▶ Brief
Starting at the first line of the data below, write out each line exactly until you reach the line containing "run 4C day=1.088", and include that line too.

● ● ● ●

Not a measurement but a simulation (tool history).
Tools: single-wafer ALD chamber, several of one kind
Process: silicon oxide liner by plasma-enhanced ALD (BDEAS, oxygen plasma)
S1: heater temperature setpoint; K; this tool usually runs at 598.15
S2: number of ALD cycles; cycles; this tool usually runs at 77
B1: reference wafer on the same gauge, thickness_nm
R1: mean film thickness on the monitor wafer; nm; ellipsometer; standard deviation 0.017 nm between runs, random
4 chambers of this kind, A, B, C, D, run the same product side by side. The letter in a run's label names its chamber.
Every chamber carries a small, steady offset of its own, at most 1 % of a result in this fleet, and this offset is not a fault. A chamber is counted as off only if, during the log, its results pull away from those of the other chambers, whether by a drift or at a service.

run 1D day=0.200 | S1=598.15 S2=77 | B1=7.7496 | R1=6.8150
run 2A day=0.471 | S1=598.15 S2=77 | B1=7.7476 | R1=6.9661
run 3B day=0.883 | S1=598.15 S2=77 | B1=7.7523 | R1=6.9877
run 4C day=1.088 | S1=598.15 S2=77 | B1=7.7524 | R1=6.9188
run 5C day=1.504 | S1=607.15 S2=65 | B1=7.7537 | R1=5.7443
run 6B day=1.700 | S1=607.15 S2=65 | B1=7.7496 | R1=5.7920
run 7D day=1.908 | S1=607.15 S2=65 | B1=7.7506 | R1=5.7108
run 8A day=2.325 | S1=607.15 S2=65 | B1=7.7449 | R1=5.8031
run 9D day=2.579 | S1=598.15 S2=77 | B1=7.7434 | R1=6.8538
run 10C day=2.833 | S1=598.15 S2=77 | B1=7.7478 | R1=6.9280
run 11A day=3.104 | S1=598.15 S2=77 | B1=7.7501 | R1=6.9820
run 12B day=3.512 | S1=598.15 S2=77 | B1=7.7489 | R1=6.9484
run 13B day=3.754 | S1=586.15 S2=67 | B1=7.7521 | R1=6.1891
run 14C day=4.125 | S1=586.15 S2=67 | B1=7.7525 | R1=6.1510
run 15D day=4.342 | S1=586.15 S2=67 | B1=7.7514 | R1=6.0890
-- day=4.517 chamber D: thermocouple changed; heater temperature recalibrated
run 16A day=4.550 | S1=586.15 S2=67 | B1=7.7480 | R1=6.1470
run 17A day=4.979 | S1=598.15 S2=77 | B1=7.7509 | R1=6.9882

● ● ● ●

▶ Exercise response
Not a measurement but a simulation (tool history).
Tools: single-wafer ALD chamber, several of one kind
Process: silicon oxide liner by plasma-enhanced ALD (BDEAS, oxygen plasma)
S1: heater temperature setpoint; K; this tool usually runs at 598.15
S2: number of ALD cycles; cycles; this tool usually runs at 77
B1: reference wafer on the same gauge, thickness_nm
R1: mean film thickness on the monitor wafer; nm; ellipsometer; standard deviation 0.017 nm between runs, random
4 chambers of this kind, A, B, C, D, run the same product side by side. The letter in a run's label names its chamber.
Every chamber carries a small, steady offset of its own, at most 1 % of a result in this fleet, and this offset is not a fault. A chamber is counted as off only if, during the log, its results pull away from those of the other chambers, whether by a drift or at a service.

run 1D day=0.200 | S1=598.15 S2=77 | B1=7.7496 | R1=6.8150
run 2A day=0.471 | S1=598.15 S2=77 | B1=7.7476 | R1=6.9661
run 3B day=0.883 | S1=598.15 S2=77 | B1=7.7523 | R1=6.9877
run 4C day=1.088 | S1=598.15 S2=77 | B1=7.7524 | R1=6.9188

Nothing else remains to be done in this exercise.